REQUIRED ACTION | Write out the listing exactly as it is given.

*****

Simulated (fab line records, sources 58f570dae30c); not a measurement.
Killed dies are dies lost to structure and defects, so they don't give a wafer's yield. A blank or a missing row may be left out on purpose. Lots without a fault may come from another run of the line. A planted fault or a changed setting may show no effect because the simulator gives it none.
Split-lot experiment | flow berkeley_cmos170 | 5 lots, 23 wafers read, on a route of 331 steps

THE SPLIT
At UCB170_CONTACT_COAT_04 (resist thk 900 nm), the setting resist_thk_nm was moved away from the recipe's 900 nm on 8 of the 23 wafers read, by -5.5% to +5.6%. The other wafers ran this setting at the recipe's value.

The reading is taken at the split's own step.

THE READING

*****

EXERCISE RESPONSE |
Simulated (fab line records, sources 58f570dae30c); not a measurement.
Killed dies are dies lost to structure and defects, so they don't give a wafer's yield. A blank or a missing row may be left out on purpose. Lots without a fault may come from another run of the line. A planted fault or a changed setting may show no effect because the simulator gives it none.
Split-lot experiment | flow berkeley_cmos170 | 5 lots, 23 wafers read, on a route of 331 steps

THE SPLIT
At UCB170_CONTACT_COAT_04 (resist thk 900 nm), the setting resist_thk_nm was moved away from the recipe's 900 nm on 8 of the 23 wafers read, by -5.5% to +5.6%. The other wafers ran this setting at the recipe's value.

The reading is taken at the split's own step.

THE READING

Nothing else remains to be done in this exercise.